# # # # #

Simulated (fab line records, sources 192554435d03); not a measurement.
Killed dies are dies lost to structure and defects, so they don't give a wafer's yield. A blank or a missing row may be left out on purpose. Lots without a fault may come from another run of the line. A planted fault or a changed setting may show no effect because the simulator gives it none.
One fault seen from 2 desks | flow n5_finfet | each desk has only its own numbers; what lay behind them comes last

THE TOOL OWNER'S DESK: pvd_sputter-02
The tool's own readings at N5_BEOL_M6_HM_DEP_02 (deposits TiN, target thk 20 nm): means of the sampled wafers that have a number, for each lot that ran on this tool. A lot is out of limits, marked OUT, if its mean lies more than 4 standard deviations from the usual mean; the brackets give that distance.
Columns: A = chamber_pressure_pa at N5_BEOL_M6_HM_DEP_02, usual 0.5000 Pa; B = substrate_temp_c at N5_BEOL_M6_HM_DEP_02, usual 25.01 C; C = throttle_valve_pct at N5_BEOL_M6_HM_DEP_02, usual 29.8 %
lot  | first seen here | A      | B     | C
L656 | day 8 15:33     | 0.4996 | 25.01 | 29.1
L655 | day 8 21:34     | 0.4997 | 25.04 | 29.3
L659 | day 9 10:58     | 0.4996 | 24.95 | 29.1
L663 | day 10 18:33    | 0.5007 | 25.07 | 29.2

# # # # #

▸ **Work instruction**
Reproduce, word for word and in full, only the lines above that start at the line with "Killed dies are" and run through the line with "THE TOOL OWNER'S DESK: pvd_sputter-02", both ends included.

▸ **Exercise result**
Killed dies are dies lost to structure and defects, so they don't give a wafer's yield. A blank or a missing row may be left out on purpose. Lots without a fault may come from another run of the line. A planted fault or a changed setting may show no effect because the simulator gives it none.
One fault seen from 2 desks | flow n5_finfet | each desk has only its own numbers; what lay behind them comes last

THE TOOL OWNER'S DESK: pvd_sputter-02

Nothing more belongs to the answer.